---*---

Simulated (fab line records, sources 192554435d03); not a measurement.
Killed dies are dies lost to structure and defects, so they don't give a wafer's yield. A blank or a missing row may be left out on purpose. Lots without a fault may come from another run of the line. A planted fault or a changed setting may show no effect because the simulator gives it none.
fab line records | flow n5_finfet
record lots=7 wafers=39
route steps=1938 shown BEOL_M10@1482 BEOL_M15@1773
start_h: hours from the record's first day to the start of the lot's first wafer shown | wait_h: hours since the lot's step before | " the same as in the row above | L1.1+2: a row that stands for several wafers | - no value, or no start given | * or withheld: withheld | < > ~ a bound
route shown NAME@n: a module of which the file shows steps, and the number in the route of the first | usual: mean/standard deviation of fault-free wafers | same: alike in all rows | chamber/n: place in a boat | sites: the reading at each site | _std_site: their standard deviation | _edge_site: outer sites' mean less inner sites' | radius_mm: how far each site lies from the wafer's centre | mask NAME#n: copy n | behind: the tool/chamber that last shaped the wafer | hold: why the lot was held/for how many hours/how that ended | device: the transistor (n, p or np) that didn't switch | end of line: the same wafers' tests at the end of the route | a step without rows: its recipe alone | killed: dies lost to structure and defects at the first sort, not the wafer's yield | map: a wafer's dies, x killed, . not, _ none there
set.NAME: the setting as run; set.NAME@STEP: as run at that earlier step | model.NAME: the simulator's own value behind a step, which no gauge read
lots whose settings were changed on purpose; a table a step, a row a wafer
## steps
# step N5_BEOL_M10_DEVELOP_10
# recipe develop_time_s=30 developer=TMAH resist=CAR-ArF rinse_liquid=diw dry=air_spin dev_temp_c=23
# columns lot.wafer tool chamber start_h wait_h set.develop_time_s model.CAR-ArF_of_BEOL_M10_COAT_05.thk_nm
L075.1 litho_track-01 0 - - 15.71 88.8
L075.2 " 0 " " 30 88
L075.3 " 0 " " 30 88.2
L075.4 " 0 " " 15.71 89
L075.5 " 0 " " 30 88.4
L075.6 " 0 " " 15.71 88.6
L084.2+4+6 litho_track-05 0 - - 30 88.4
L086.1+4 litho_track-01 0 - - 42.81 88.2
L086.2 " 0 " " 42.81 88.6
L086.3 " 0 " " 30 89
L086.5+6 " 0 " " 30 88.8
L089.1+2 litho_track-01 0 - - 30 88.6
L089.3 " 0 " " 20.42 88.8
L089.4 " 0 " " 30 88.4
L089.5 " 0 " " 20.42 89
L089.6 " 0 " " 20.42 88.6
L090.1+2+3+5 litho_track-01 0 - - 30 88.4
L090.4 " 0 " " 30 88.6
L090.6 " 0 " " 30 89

---*---

## Work instruction
Copy the lines of the data above exactly as written, beginning with the line containing "record lots=7 wafers=39" and ending with the line containing "start_h: hours from", and leave out all other lines.

## Exercise answer
record lots=7 wafers=39
route steps=1938 shown BEOL_M10@1482 BEOL_M15@1773
start_h: hours from the record's first day to the start of the lot's first wafer shown | wait_h: hours since the lot's step before | " the same as in the row above | L1.1+2: a row that stands for several wafers | - no value, or no start given | * or withheld: withheld | < > ~ a bound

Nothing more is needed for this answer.